▶ Dataset
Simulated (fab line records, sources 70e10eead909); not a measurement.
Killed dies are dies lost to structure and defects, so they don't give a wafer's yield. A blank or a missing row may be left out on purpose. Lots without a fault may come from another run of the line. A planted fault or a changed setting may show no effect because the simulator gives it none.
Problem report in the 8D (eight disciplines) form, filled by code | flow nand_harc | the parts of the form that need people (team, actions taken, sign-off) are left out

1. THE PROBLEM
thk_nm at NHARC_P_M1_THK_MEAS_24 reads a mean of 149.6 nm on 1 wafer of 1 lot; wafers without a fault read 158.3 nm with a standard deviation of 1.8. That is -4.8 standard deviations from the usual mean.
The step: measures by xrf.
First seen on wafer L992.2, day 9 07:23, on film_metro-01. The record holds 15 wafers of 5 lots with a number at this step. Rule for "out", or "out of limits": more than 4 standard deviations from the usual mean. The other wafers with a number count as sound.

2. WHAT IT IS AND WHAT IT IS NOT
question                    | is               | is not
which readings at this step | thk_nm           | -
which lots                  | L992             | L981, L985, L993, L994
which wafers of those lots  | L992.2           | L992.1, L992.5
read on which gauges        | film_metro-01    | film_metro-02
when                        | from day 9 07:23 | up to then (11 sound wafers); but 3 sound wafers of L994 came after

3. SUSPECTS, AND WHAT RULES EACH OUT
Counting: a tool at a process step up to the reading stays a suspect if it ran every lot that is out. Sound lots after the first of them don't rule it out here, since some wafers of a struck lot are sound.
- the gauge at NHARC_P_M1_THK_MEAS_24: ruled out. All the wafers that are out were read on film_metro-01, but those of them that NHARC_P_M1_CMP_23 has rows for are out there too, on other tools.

▶ Work request
Starting from the first line of the records above, retype each line exactly up to and including the one that contains "3. SUSPECTS, AND WHAT RULES EACH OUT", and nothing more.

▶ Answer box
Simulated (fab line records, sources 70e10eead909); not a measurement.
Killed dies are dies lost to structure and defects, so they don't give a wafer's yield. A blank or a missing row may be left out on purpose. Lots without a fault may come from another run of the line. A planted fault or a changed setting may show no effect because the simulator gives it none.
Problem report in the 8D (eight disciplines) form, filled by code | flow nand_harc | the parts of the form that need people (team, actions taken, sign-off) are left out

1. THE PROBLEM
thk_nm at NHARC_P_M1_THK_MEAS_24 reads a mean of 149.6 nm on 1 wafer of 1 lot; wafers without a fault read 158.3 nm with a standard deviation of 1.8. That is -4.8 standard deviations from the usual mean.
The step: measures by xrf.
First seen on wafer L992.2, day 9 07:23, on film_metro-01. The record holds 15 wafers of 5 lots with a number at this step. Rule for "out", or "out of limits": more than 4 standard deviations from the usual mean. The other wafers with a number count as sound.

2. WHAT IT IS AND WHAT IT IS NOT
question                    | is               | is not
which readings at this step | thk_nm           | -
which lots                  | L992             | L981, L985, L993, L994
which wafers of those lots  | L992.2           | L992.1, L992.5
read on which gauges        | film_metro-01    | film_metro-02
when                        | from day 9 07:23 | up to then (11 sound wafers); but 3 sound wafers of L994 came after

3. SUSPECTS, AND WHAT RULES EACH OUT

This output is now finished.